+-------+
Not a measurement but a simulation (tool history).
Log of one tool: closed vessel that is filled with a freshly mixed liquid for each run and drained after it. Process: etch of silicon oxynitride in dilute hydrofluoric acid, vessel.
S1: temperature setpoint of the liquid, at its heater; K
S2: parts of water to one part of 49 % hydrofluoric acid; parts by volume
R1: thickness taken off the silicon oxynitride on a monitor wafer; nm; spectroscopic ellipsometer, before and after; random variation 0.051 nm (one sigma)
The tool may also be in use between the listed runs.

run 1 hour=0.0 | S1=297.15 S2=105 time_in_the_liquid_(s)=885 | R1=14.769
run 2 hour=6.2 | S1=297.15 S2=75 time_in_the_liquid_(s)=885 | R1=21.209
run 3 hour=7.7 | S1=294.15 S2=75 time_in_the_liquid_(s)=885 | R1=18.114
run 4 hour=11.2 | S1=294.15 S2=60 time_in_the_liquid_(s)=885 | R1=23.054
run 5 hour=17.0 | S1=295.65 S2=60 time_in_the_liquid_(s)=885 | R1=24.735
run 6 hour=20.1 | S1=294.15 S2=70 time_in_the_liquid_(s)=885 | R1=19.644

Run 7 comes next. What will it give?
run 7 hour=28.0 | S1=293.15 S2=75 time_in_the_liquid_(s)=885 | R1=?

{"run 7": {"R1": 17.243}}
+-------+

Assignment:
From the opening line of the data above through the line that contains "run 7 hour=28.0", please print each line as it stands and only those lines.

Answer box:
Not a measurement but a simulation (tool history).
Log of one tool: closed vessel that is filled with a freshly mixed liquid for each run and drained after it. Process: etch of silicon oxynitride in dilute hydrofluoric acid, vessel.
S1: temperature setpoint of the liquid, at its heater; K
S2: parts of water to one part of 49 % hydrofluoric acid; parts by volume
R1: thickness taken off the silicon oxynitride on a monitor wafer; nm; spectroscopic ellipsometer, before and after; random variation 0.051 nm (one sigma)
The tool may also be in use between the listed runs.

run 1 hour=0.0 | S1=297.15 S2=105 time_in_the_liquid_(s)=885 | R1=14.769
run 2 hour=6.2 | S1=297.15 S2=75 time_in_the_liquid_(s)=885 | R1=21.209
run 3 hour=7.7 | S1=294.15 S2=75 time_in_the_liquid_(s)=885 | R1=18.114
run 4 hour=11.2 | S1=294.15 S2=60 time_in_the_liquid_(s)=885 | R1=23.054
run 5 hour=17.0 | S1=295.65 S2=60 time_in_the_liquid_(s)=885 | R1=24.735
run 6 hour=20.1 | S1=294.15 S2=70 time_in_the_liquid_(s)=885 | R1=19.644

Run 7 comes next. What will it give?
run 7 hour=28.0 | S1=293.15 S2=75 time_in_the_liquid_(s)=885 | R1=?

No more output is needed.